▶ _Work task_
Please print the entries below exactly, from the line with "This is a process" through the line with "In the cross-section", including both of those lines and leaving out all others.

▶ _Dataset entries_
☆ ☆ ☆
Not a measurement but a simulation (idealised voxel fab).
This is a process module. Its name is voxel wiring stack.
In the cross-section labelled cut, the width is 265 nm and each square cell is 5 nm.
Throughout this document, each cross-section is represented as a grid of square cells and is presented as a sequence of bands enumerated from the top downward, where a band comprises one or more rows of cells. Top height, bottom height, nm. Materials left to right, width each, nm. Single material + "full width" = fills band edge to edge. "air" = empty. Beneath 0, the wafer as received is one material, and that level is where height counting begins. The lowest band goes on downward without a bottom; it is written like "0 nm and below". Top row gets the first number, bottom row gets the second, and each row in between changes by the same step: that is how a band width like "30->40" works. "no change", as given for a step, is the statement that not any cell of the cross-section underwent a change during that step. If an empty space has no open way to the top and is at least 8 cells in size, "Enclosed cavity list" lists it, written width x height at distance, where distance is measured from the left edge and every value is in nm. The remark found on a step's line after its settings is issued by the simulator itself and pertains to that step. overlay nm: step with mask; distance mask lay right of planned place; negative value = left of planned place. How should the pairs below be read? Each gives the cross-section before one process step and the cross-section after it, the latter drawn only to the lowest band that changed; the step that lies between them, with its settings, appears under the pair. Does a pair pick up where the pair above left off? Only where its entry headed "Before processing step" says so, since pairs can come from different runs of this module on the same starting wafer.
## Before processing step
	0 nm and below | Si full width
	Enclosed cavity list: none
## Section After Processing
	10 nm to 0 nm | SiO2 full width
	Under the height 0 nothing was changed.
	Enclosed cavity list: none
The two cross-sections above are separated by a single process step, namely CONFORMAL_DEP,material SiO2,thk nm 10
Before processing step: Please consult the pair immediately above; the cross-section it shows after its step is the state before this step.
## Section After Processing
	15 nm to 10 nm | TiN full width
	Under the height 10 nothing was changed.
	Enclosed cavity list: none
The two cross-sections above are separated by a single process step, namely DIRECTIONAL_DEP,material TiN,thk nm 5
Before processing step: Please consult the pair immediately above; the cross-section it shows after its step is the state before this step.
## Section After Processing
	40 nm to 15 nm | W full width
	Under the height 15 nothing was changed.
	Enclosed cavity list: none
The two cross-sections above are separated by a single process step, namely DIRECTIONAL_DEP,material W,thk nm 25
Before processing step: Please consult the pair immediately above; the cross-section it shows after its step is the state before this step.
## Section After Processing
☆ ☆ ☆

▶ _Expected answer_
This is a process module. Its name is voxel wiring stack.
In the cross-section labelled cut, the width is 265 nm and each square cell is 5 nm.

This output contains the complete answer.